■ Data shown:
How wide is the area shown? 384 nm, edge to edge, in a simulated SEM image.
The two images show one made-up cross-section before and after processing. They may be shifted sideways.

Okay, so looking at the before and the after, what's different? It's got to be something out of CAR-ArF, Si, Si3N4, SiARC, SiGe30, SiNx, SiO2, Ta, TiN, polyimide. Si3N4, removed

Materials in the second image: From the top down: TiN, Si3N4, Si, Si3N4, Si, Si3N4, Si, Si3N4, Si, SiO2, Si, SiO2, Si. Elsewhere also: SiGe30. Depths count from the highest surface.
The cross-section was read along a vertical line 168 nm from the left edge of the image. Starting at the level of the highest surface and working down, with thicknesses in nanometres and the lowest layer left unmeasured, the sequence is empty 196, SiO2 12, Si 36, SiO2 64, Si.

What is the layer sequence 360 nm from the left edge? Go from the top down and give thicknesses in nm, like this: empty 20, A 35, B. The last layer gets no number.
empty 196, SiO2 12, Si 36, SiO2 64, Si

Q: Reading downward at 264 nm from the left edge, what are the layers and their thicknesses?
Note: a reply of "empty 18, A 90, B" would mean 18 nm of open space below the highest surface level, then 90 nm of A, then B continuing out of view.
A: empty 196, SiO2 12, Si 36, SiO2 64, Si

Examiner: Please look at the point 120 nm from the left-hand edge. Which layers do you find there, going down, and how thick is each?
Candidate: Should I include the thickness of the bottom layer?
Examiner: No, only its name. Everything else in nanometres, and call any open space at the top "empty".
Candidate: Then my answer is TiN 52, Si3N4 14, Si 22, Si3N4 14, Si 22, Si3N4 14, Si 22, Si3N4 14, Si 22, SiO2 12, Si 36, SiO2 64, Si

■ Action item: Starting with the line that holds "What is the" and ending with the line that holds "Examiner: No, only", retype every line in the data above exactly, and nothing else.

■ Answer section:
What is the layer sequence 360 nm from the left edge? Go from the top down and give thicknesses in nm, like this: empty 20, A 35, B. The last layer gets no number.
empty 196, SiO2 12, Si 36, SiO2 64, Si

Q: Reading downward at 264 nm from the left edge, what are the layers and their thicknesses?
Note: a reply of "empty 18, A 90, B" would mean 18 nm of open space below the highest surface level, then 90 nm of A, then B continuing out of view.
A: empty 196, SiO2 12, Si 36, SiO2 64, Si

Examiner: Please look at the point 120 nm from the left-hand edge. Which layers do you find there, going down, and how thick is each?
Candidate: Should I include the thickness of the bottom layer?
Examiner: No, only its name. Everything else in nanometres, and call any open space at the top "empty".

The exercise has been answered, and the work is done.